The line containing "Anyone who measures" marks the end: quote every line from the start of the records below through it, word for word.

▶

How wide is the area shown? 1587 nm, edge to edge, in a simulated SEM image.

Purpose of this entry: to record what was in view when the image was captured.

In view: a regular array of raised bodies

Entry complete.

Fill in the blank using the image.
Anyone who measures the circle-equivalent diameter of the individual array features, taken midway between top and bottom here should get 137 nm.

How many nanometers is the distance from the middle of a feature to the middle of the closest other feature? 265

◀

-- Exercise response --
How wide is the area shown? 1587 nm, edge to edge, in a simulated SEM image.

Purpose of this entry: to record what was in view when the image was captured.

In view: a regular array of raised bodies

Entry complete.

Fill in the blank using the image.
Anyone who measures the circle-equivalent diameter of the individual array features, taken midway between top and bottom here should get 137 nm.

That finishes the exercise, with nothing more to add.